● **Dataset entries**:
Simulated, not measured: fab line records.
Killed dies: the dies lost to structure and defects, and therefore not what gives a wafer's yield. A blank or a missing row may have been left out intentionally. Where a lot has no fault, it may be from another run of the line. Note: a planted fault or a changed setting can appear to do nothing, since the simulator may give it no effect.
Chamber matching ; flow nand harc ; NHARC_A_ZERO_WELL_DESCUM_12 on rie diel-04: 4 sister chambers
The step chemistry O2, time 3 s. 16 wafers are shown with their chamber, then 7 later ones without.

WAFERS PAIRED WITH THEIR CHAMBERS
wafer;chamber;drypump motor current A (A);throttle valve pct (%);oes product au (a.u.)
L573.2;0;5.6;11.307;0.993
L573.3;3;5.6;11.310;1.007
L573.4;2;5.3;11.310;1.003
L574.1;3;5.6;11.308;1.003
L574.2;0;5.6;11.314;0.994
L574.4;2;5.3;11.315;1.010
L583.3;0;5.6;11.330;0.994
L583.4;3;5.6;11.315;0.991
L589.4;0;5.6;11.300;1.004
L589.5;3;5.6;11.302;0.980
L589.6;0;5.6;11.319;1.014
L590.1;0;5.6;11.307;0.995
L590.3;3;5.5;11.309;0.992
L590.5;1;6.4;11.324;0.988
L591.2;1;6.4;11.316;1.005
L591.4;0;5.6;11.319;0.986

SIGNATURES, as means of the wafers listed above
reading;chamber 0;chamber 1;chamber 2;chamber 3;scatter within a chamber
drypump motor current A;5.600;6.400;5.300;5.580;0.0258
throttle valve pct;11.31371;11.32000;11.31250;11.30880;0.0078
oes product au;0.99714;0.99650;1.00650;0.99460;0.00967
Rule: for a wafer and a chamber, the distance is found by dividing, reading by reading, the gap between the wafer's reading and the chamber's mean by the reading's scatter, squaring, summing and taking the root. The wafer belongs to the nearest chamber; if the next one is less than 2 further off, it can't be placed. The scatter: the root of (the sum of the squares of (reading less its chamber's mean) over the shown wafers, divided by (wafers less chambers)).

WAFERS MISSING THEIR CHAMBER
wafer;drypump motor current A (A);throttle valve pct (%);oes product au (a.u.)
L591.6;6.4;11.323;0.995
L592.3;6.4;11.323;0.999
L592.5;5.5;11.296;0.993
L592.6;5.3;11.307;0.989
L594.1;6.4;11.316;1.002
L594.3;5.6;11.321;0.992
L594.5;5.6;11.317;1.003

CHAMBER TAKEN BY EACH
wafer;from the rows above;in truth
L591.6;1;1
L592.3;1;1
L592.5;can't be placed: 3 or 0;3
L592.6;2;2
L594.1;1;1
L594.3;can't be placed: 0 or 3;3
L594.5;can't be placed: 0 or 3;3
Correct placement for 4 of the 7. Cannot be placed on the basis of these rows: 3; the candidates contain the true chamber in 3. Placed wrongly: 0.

● **Brief**: Using the entries above, repeat only the lines from the one containing "L574.2;0;5.6;11.314;0.994" through the one containing "throttle valve pct;11.31371;11.32000;11.31250;11.30880;0.0078", end lines included.

● **Reply**:
L574.2;0;5.6;11.314;0.994
L574.4;2;5.3;11.315;1.010
L583.3;0;5.6;11.330;0.994
L583.4;3;5.6;11.315;0.991
L589.4;0;5.6;11.300;1.004
L589.5;3;5.6;11.302;0.980
L589.6;0;5.6;11.319;1.014
L590.1;0;5.6;11.307;0.995
L590.3;3;5.5;11.309;0.992
L590.5;1;6.4;11.324;0.988
L591.2;1;6.4;11.316;1.005
L591.4;0;5.6;11.319;0.986

SIGNATURES, as means of the wafers listed above
reading;chamber 0;chamber 1;chamber 2;chamber 3;scatter within a chamber
drypump motor current A;5.600;6.400;5.300;5.580;0.0258
throttle valve pct;11.31371;11.32000;11.31250;11.30880;0.0078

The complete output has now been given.